• **Work request**
From the first line to the last, write out the data below exactly.

»»

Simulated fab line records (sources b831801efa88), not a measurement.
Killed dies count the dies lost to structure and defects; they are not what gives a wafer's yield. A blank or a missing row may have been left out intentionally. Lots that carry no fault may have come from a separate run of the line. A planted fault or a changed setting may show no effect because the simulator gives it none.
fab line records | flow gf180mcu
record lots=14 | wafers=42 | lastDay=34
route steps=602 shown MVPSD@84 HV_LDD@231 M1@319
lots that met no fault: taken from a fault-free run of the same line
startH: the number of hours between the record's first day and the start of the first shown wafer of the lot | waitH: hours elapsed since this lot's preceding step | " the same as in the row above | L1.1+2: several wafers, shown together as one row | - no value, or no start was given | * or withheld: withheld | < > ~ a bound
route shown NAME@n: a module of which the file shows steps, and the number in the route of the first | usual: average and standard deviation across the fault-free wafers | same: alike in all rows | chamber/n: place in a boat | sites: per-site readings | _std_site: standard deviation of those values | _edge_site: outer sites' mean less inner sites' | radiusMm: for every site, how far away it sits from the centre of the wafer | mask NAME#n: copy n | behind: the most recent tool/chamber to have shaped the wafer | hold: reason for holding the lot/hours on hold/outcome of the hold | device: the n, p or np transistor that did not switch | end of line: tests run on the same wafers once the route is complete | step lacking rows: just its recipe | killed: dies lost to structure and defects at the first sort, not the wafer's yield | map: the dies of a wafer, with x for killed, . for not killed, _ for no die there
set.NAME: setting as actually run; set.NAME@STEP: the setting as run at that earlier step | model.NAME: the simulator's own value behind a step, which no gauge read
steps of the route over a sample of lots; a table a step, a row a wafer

««

• **Written answer**
Simulated fab line records (sources b831801efa88), not a measurement.
Killed dies count the dies lost to structure and defects; they are not what gives a wafer's yield. A blank or a missing row may have been left out intentionally. Lots that carry no fault may have come from a separate run of the line. A planted fault or a changed setting may show no effect because the simulator gives it none.
fab line records | flow gf180mcu
record lots=14 | wafers=42 | lastDay=34
route steps=602 shown MVPSD@84 HV_LDD@231 M1@319
lots that met no fault: taken from a fault-free run of the same line
startH: the number of hours between the record's first day and the start of the first shown wafer of the lot | waitH: hours elapsed since this lot's preceding step | " the same as in the row above | L1.1+2: several wafers, shown together as one row | - no value, or no start was given | * or withheld: withheld | < > ~ a bound
route shown NAME@n: a module of which the file shows steps, and the number in the route of the first | usual: average and standard deviation across the fault-free wafers | same: alike in all rows | chamber/n: place in a boat | sites: per-site readings | _std_site: standard deviation of those values | _edge_site: outer sites' mean less inner sites' | radiusMm: for every site, how far away it sits from the centre of the wafer | mask NAME#n: copy n | behind: the most recent tool/chamber to have shaped the wafer | hold: reason for holding the lot/hours on hold/outcome of the hold | device: the n, p or np transistor that did not switch | end of line: tests run on the same wafers once the route is complete | step lacking rows: just its recipe | killed: dies lost to structure and defects at the first sort, not the wafer's yield | map: the dies of a wafer, with x for killed, . for not killed, _ for no die there
set.NAME: setting as actually run; set.NAME@STEP: the setting as run at that earlier step | model.NAME: the simulator's own value behind a step, which no gauge read
steps of the route over a sample of lots; a table a step, a row a wafer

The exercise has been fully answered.